*DATASET RECORDS*:
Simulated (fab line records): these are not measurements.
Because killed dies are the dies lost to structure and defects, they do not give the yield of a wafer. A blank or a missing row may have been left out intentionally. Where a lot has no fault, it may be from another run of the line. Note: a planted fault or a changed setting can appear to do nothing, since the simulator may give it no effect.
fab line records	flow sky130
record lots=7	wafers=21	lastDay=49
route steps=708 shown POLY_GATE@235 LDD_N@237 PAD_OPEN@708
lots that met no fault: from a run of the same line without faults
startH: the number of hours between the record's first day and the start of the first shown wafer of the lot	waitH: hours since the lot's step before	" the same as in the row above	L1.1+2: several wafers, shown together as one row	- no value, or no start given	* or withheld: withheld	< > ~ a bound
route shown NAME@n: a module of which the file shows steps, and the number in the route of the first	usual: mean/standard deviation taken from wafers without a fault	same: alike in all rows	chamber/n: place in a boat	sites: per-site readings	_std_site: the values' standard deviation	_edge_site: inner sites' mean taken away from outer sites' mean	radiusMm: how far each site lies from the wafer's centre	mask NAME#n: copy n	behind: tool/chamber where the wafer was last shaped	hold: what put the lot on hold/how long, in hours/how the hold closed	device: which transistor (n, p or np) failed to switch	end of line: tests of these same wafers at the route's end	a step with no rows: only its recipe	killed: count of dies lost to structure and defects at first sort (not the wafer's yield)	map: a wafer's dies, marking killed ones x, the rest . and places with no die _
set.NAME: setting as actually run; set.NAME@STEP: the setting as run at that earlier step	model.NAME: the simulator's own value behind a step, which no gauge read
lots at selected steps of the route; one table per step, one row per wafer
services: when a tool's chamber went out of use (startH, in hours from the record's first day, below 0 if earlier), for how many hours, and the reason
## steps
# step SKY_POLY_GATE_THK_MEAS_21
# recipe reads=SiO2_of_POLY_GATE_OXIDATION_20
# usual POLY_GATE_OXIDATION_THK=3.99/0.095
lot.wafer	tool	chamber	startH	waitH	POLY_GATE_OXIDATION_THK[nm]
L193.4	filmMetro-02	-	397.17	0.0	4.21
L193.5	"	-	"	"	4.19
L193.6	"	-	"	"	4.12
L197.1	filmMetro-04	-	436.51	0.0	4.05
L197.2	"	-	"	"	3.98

*WORK TASK*: All lines from the top of the data through the line containing "startH: the number" need to be retyped exactly, and nothing more.

*TASK SOLUTION*:
Simulated (fab line records): these are not measurements.
Because killed dies are the dies lost to structure and defects, they do not give the yield of a wafer. A blank or a missing row may have been left out intentionally. Where a lot has no fault, it may be from another run of the line. Note: a planted fault or a changed setting can appear to do nothing, since the simulator may give it no effect.
fab line records	flow sky130
record lots=7	wafers=21	lastDay=49
route steps=708 shown POLY_GATE@235 LDD_N@237 PAD_OPEN@708
lots that met no fault: from a run of the same line without faults
startH: the number of hours between the record's first day and the start of the first shown wafer of the lot	waitH: hours since the lot's step before	" the same as in the row above	L1.1+2: several wafers, shown together as one row	- no value, or no start given	* or withheld: withheld	< > ~ a bound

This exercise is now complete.